▶ Brief: The data below is to be set down again exactly as written.

▶ Provided information:
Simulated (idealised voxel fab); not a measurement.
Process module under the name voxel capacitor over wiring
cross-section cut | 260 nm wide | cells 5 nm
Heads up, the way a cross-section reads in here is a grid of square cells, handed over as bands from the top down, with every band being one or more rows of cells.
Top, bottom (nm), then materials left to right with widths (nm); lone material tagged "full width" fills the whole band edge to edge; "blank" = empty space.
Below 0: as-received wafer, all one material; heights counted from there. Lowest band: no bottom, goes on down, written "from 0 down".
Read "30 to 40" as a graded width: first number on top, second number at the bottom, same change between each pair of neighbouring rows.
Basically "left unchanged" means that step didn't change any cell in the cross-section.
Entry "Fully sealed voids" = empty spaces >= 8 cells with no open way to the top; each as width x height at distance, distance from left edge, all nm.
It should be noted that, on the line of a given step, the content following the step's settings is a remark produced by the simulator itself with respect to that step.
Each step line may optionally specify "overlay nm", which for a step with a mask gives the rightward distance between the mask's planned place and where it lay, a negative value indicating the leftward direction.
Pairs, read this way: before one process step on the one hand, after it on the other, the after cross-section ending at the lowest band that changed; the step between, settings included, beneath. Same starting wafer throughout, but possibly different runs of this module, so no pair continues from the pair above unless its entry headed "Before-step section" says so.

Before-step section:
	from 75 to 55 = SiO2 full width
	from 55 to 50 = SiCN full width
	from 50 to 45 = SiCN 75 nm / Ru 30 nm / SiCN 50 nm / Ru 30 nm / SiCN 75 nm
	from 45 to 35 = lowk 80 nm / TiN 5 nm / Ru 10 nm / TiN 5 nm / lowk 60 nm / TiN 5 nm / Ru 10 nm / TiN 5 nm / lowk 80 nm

▶ Answer section:
Simulated (idealised voxel fab); not a measurement.
Process module under the name voxel capacitor over wiring
cross-section cut | 260 nm wide | cells 5 nm
Heads up, the way a cross-section reads in here is a grid of square cells, handed over as bands from the top down, with every band being one or more rows of cells.
Top, bottom (nm), then materials left to right with widths (nm); lone material tagged "full width" fills the whole band edge to edge; "blank" = empty space.
Below 0: as-received wafer, all one material; heights counted from there. Lowest band: no bottom, goes on down, written "from 0 down".
Read "30 to 40" as a graded width: first number on top, second number at the bottom, same change between each pair of neighbouring rows.
Basically "left unchanged" means that step didn't change any cell in the cross-section.
Entry "Fully sealed voids" = empty spaces >= 8 cells with no open way to the top; each as width x height at distance, distance from left edge, all nm.
It should be noted that, on the line of a given step, the content following the step's settings is a remark produced by the simulator itself with respect to that step.
Each step line may optionally specify "overlay nm", which for a step with a mask gives the rightward distance between the mask's planned place and where it lay, a negative value indicating the leftward direction.
Pairs, read this way: before one process step on the one hand, after it on the other, the after cross-section ending at the lowest band that changed; the step between, settings included, beneath. Same starting wafer throughout, but possibly different runs of this module, so no pair continues from the pair above unless its entry headed "Before-step section" says so.

Before-step section:
	from 75 to 55 = SiO2 full width
	from 55 to 50 = SiCN full width
	from 50 to 45 = SiCN 75 nm / Ru 30 nm / SiCN 50 nm / Ru 30 nm / SiCN 75 nm
	from 45 to 35 = lowk 80 nm / TiN 5 nm / Ru 10 nm / TiN 5 nm / lowk 60 nm / TiN 5 nm / Ru 10 nm / TiN 5 nm / lowk 80 nm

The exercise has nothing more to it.